******************************

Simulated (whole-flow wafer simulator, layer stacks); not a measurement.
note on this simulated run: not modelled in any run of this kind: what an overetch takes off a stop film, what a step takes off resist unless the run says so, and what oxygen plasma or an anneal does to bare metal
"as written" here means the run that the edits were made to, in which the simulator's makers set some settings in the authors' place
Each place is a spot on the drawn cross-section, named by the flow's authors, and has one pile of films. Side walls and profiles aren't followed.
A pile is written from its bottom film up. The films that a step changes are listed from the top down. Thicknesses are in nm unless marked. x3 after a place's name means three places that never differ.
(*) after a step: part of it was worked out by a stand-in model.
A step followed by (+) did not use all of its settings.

******************************

What's needed is every line of the listing, transcribed word for word.

Simulated (whole-flow wafer simulator, layer stacks); not a measurement.
note on this simulated run: not modelled in any run of this kind: what an overetch takes off a stop film, what a step takes off resist unless the run says so, and what oxygen plasma or an anneal does to bare metal
"as written" here means the run that the edits were made to, in which the simulator's makers set some settings in the authors' place
Each place is a spot on the drawn cross-section, named by the flow's authors, and has one pile of films. Side walls and profiles aren't followed.
A pile is written from its bottom film up. The films that a step changes are listed from the top down. Thicknesses are in nm unless marked. x3 after a place's name means three places that never differ.
(*) after a step: part of it was worked out by a stand-in model.
A step followed by (+) did not use all of its settings.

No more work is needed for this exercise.